◆ Work instruction ◆
Print every line below. Match each one exactly.

((

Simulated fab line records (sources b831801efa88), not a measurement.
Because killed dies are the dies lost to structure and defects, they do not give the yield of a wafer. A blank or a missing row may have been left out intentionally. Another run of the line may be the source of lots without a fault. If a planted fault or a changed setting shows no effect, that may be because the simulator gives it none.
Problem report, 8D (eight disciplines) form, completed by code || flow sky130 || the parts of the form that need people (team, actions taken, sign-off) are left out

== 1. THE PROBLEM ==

))

◆ Task output ◆
Simulated fab line records (sources b831801efa88), not a measurement.
Because killed dies are the dies lost to structure and defects, they do not give the yield of a wafer. A blank or a missing row may have been left out intentionally. Another run of the line may be the source of lots without a fault. If a planted fault or a changed setting shows no effect, that may be because the simulator gives it none.
Problem report, 8D (eight disciplines) form, completed by code || flow sky130 || the parts of the form that need people (team, actions taken, sign-off) are left out

== 1. THE PROBLEM ==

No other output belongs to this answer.